# Work task
Repeat the data below exactly. Include each line.

[[ Data to examine open ]]

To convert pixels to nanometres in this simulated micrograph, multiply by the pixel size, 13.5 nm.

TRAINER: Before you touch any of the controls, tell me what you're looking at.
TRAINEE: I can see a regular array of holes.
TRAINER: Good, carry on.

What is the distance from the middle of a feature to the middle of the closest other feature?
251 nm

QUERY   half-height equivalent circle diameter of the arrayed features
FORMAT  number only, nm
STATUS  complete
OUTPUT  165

[[ Data to examine closed ]]

# Written response
To convert pixels to nanometres in this simulated micrograph, multiply by the pixel size, 13.5 nm.

TRAINER: Before you touch any of the controls, tell me what you're looking at.
TRAINEE: I can see a regular array of holes.
TRAINER: Good, carry on.

What is the distance from the middle of a feature to the middle of the closest other feature?
251 nm

QUERY   half-height equivalent circle diameter of the arrayed features
FORMAT  number only, nm
STATUS  complete
OUTPUT  165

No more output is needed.